*** Opening Provided data ***
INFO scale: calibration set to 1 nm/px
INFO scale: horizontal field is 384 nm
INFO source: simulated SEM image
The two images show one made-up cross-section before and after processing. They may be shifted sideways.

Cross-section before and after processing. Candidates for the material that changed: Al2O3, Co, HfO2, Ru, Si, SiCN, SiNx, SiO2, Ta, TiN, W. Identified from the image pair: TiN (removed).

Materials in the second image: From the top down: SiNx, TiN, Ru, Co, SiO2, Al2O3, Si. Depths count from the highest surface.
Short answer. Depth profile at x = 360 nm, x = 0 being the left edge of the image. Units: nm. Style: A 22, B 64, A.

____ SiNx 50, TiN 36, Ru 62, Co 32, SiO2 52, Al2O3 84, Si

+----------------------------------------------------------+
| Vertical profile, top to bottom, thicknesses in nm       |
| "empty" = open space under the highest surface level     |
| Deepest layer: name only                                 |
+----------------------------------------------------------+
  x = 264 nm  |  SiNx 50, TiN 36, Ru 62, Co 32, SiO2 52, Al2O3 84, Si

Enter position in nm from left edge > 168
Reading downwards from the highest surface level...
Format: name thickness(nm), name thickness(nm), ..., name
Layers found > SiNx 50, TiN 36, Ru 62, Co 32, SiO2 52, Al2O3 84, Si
*** Closing Provided data ***

Task item: The answer should consist of every entry, repeated word for word.

Answer space:
INFO scale: calibration set to 1 nm/px
INFO scale: horizontal field is 384 nm
INFO source: simulated SEM image
The two images show one made-up cross-section before and after processing. They may be shifted sideways.

Cross-section before and after processing. Candidates for the material that changed: Al2O3, Co, HfO2, Ru, Si, SiCN, SiNx, SiO2, Ta, TiN, W. Identified from the image pair: TiN (removed).

Materials in the second image: From the top down: SiNx, TiN, Ru, Co, SiO2, Al2O3, Si. Depths count from the highest surface.
Short answer. Depth profile at x = 360 nm, x = 0 being the left edge of the image. Units: nm. Style: A 22, B 64, A.

____ SiNx 50, TiN 36, Ru 62, Co 32, SiO2 52, Al2O3 84, Si

+----------------------------------------------------------+
| Vertical profile, top to bottom, thicknesses in nm       |
| "empty" = open space under the highest surface level     |
| Deepest layer: name only                                 |
+----------------------------------------------------------+
  x = 264 nm  |  SiNx 50, TiN 36, Ru 62, Co 32, SiO2 52, Al2O3 84, Si

Enter position in nm from left edge > 168
Reading downwards from the highest surface level...
Format: name thickness(nm), name thickness(nm), ..., name
Layers found > SiNx 50, TiN 36, Ru 62, Co 32, SiO2 52, Al2O3 84, Si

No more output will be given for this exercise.